Reproduce the records below exactly as they are written.

Dataset extract below:
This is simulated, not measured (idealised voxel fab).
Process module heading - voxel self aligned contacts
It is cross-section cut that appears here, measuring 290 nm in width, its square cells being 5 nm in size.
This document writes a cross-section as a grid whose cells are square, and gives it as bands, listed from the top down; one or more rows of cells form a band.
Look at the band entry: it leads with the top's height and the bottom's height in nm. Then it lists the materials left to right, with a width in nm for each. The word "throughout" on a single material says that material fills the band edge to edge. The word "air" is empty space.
End of Dataset extract.

- _Expected answer_:
This is simulated, not measured (idealised voxel fab).
Process module heading - voxel self aligned contacts
It is cross-section cut that appears here, measuring 290 nm in width, its square cells being 5 nm in size.
This document writes a cross-section as a grid whose cells are square, and gives it as bands, listed from the top down; one or more rows of cells form a band.
Look at the band entry: it leads with the top's height and the bottom's height in nm. Then it lists the materials left to right, with a width in nm for each. The word "throughout" on a single material says that material fills the band edge to edge. The word "air" is empty space.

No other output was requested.